* Extracted data *
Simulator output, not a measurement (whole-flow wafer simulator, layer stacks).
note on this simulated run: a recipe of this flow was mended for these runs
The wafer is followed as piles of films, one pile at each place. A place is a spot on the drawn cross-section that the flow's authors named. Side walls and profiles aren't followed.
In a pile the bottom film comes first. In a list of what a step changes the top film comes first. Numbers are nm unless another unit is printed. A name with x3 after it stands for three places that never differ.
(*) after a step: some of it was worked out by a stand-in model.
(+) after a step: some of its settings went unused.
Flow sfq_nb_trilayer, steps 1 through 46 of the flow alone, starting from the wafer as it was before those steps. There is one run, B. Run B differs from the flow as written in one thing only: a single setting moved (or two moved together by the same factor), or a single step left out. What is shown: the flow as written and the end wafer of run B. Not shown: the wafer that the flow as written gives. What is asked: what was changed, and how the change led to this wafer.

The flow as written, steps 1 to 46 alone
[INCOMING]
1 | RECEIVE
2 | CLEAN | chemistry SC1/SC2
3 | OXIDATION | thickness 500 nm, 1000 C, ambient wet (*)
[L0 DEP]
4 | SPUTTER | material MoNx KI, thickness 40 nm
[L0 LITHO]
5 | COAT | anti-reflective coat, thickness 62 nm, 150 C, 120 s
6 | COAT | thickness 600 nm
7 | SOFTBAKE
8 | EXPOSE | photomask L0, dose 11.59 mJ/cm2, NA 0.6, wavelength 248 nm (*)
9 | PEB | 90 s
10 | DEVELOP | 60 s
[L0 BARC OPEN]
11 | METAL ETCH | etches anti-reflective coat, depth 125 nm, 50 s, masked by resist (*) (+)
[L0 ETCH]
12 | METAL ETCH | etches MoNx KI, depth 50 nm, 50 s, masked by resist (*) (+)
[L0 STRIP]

* Work request *
Return all of the data exactly as it reads.

* Written solution *
Simulator output, not a measurement (whole-flow wafer simulator, layer stacks).
note on this simulated run: a recipe of this flow was mended for these runs
The wafer is followed as piles of films, one pile at each place. A place is a spot on the drawn cross-section that the flow's authors named. Side walls and profiles aren't followed.
In a pile the bottom film comes first. In a list of what a step changes the top film comes first. Numbers are nm unless another unit is printed. A name with x3 after it stands for three places that never differ.
(*) after a step: some of it was worked out by a stand-in model.
(+) after a step: some of its settings went unused.
Flow sfq_nb_trilayer, steps 1 through 46 of the flow alone, starting from the wafer as it was before those steps. There is one run, B. Run B differs from the flow as written in one thing only: a single setting moved (or two moved together by the same factor), or a single step left out. What is shown: the flow as written and the end wafer of run B. Not shown: the wafer that the flow as written gives. What is asked: what was changed, and how the change led to this wafer.

The flow as written, steps 1 to 46 alone
[INCOMING]
1 | RECEIVE
2 | CLEAN | chemistry SC1/SC2
3 | OXIDATION | thickness 500 nm, 1000 C, ambient wet (*)
[L0 DEP]
4 | SPUTTER | material MoNx KI, thickness 40 nm
[L0 LITHO]
5 | COAT | anti-reflective coat, thickness 62 nm, 150 C, 120 s
6 | COAT | thickness 600 nm
7 | SOFTBAKE
8 | EXPOSE | photomask L0, dose 11.59 mJ/cm2, NA 0.6, wavelength 248 nm (*)
9 | PEB | 90 s
10 | DEVELOP | 60 s
[L0 BARC OPEN]
11 | METAL ETCH | etches anti-reflective coat, depth 125 nm, 50 s, masked by resist (*) (+)
[L0 ETCH]
12 | METAL ETCH | etches MoNx KI, depth 50 nm, 50 s, masked by resist (*) (+)
[L0 STRIP]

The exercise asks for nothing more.